Top of Data section

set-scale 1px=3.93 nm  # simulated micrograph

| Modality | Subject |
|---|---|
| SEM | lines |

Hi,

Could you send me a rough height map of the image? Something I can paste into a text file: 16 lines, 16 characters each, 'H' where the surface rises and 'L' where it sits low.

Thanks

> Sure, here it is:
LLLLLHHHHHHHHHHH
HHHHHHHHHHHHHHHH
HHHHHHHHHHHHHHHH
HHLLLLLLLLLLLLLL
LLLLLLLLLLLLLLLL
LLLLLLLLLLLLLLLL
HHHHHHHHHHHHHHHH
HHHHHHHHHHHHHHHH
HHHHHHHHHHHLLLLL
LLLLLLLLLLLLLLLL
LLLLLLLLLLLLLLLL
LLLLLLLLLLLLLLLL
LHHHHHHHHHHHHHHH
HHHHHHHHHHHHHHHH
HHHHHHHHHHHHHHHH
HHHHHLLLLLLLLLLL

Bottom of Data section

### Required action
Starting at the first line of the material above, reproduce each line exactly up to and including the line with "HHLLLLLLLLLLLLLL".

### Response area
set-scale 1px=3.93 nm  # simulated micrograph

| Modality | Subject |
|---|---|
| SEM | lines |

Hi,

Could you send me a rough height map of the image? Something I can paste into a text file: 16 lines, 16 characters each, 'H' where the surface rises and 'L' where it sits low.

Thanks

> Sure, here it is:
LLLLLHHHHHHHHHHH
HHHHHHHHHHHHHHHH
HHHHHHHHHHHHHHHH
HHLLLLLLLLLLLLLL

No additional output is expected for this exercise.